▶ _EXTRACTED ENTRIES_:
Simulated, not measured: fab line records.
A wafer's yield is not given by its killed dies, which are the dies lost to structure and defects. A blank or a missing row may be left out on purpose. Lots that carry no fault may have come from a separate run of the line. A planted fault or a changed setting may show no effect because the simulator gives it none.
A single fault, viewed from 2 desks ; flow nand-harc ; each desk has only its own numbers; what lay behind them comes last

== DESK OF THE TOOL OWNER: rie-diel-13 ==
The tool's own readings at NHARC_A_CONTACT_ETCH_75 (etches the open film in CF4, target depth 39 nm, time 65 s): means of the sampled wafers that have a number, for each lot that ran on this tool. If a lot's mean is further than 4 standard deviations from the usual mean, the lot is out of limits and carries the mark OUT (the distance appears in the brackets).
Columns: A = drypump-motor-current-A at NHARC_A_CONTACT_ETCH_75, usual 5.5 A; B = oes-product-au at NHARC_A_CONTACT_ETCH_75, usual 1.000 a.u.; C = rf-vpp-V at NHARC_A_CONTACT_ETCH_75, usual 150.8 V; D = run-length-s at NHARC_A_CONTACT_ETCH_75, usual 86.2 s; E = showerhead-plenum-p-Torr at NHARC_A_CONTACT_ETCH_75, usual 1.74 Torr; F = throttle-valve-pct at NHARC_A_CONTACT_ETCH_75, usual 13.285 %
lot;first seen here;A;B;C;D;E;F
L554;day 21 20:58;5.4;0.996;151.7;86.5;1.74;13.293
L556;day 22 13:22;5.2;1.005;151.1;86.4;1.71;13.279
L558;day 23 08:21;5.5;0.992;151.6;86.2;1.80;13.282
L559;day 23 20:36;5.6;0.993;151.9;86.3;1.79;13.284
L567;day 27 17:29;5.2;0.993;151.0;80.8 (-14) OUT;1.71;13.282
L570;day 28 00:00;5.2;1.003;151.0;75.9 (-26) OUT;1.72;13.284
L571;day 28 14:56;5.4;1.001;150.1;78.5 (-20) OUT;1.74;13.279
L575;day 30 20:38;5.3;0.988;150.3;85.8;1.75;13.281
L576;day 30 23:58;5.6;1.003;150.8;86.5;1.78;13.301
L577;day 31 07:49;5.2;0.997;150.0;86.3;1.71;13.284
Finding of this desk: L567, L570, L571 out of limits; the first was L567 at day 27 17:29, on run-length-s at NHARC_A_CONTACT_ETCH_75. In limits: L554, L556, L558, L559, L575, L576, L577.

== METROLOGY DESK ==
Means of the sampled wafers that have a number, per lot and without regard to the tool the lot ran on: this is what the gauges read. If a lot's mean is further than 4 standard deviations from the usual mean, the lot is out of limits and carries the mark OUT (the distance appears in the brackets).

▶ _WORK TASK_: Return exactly the lines above from the line that has "L559;day 23 20:36;5.6;0.993;151.9;86.3;1.79;13.284" through the line that has "L577;day 31 07:49;5.2;0.997;150.0;86.3;1.71;13.284", inclusive, and nothing else.

▶ _WORKED SOLUTION_:
L559;day 23 20:36;5.6;0.993;151.9;86.3;1.79;13.284
L567;day 27 17:29;5.2;0.993;151.0;80.8 (-14) OUT;1.71;13.282
L570;day 28 00:00;5.2;1.003;151.0;75.9 (-26) OUT;1.72;13.284
L571;day 28 14:56;5.4;1.001;150.1;78.5 (-20) OUT;1.74;13.279
L575;day 30 20:38;5.3;0.988;150.3;85.8;1.75;13.281
L576;day 30 23:58;5.6;1.003;150.8;86.5;1.78;13.301
L577;day 31 07:49;5.2;0.997;150.0;86.3;1.71;13.284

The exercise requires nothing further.